Work task => Your task is to quote the records from their first line through the line containing "('centre-to-centre distance between", with nothing added or left out.

Material supplied =>
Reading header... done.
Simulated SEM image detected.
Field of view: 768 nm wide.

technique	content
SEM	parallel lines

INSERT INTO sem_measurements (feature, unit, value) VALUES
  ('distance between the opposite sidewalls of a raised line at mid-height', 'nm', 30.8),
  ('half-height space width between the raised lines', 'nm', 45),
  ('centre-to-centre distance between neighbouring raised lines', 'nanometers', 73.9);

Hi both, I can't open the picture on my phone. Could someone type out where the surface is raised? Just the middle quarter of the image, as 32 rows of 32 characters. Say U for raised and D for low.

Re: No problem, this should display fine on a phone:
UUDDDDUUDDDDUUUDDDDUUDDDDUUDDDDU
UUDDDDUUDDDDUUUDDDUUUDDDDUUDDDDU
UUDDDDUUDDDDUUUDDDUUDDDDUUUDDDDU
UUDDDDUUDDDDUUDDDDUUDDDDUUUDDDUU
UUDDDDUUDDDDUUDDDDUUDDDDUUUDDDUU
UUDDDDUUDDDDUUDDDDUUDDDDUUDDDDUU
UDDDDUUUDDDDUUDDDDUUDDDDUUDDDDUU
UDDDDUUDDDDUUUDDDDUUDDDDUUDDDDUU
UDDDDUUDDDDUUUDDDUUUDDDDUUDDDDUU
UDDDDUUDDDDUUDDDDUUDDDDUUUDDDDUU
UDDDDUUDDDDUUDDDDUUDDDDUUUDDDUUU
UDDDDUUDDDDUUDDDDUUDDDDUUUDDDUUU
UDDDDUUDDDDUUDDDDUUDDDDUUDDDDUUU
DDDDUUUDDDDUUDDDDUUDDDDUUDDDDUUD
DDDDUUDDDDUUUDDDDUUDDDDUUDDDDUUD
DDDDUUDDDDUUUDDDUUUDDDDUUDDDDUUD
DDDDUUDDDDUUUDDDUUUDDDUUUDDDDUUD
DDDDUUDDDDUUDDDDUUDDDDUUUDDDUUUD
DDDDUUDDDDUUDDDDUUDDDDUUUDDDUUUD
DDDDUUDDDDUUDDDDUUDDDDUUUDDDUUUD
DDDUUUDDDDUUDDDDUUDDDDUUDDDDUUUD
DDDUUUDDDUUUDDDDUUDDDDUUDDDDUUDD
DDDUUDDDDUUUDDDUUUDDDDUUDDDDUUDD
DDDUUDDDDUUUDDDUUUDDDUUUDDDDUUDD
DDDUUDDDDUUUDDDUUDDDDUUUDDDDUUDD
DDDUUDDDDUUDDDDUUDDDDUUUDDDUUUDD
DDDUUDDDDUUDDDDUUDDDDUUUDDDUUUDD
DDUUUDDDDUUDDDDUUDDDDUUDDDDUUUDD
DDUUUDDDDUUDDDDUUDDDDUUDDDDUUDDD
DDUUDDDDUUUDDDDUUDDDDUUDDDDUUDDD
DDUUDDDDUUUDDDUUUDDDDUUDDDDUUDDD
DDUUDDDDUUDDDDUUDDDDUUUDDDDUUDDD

Exercise response =>
Reading header... done.
Simulated SEM image detected.
Field of view: 768 nm wide.

technique	content
SEM	parallel lines

INSERT INTO sem_measurements (feature, unit, value) VALUES
  ('distance between the opposite sidewalls of a raised line at mid-height', 'nm', 30.8),
  ('half-height space width between the raised lines', 'nm', 45),
  ('centre-to-centre distance between neighbouring raised lines', 'nanometers', 73.9);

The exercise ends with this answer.